▶ [DATA EXCERPTS]
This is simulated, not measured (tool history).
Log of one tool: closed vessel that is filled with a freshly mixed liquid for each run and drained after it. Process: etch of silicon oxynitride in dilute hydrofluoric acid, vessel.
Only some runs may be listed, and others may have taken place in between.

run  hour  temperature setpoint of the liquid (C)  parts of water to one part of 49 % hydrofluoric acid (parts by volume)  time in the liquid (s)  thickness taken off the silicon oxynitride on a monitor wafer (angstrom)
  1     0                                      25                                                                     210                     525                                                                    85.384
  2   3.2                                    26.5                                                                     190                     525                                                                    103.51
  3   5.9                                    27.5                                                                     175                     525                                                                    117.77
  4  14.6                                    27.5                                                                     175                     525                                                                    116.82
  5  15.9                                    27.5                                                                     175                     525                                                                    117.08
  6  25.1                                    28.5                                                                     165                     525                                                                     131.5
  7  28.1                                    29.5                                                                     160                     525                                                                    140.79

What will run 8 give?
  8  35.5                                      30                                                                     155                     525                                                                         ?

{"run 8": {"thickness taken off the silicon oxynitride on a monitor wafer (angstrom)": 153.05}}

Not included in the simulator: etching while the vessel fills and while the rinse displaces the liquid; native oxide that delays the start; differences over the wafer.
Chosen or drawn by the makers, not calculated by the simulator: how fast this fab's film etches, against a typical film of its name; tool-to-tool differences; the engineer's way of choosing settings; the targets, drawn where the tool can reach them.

▶ [WORK ITEM]
Everything from the first line of the data through the line containing "Only some runs" should be echoed exactly. Add nothing.

▶ [WRITTEN ANSWER]
This is simulated, not measured (tool history).
Log of one tool: closed vessel that is filled with a freshly mixed liquid for each run and drained after it. Process: etch of silicon oxynitride in dilute hydrofluoric acid, vessel.
Only some runs may be listed, and others may have taken place in between.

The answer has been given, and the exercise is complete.